ACTION ITEM :: Only some lines are wanted. Transcribe, exactly, the lines below from the line with "Each place is" up to and including the line with "A pile is written".

>>

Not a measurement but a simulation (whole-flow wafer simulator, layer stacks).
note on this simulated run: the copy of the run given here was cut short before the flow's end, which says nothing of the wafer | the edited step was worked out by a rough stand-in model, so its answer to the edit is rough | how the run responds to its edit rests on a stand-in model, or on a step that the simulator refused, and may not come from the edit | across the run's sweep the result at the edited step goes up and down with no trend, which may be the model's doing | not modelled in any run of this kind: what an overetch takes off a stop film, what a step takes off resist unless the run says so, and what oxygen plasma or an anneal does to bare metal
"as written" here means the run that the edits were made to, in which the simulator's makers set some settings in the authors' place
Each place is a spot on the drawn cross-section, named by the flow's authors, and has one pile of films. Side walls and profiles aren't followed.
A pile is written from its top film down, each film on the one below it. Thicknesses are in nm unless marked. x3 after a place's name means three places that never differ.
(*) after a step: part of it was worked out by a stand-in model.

<<

TASK ANSWER ::
Each place is a spot on the drawn cross-section, named by the flow's authors, and has one pile of films. Side walls and profiles aren't followed.
A pile is written from its top film down, each film on the one below it. Thicknesses are in nm unless marked. x3 after a place's name means three places that never differ.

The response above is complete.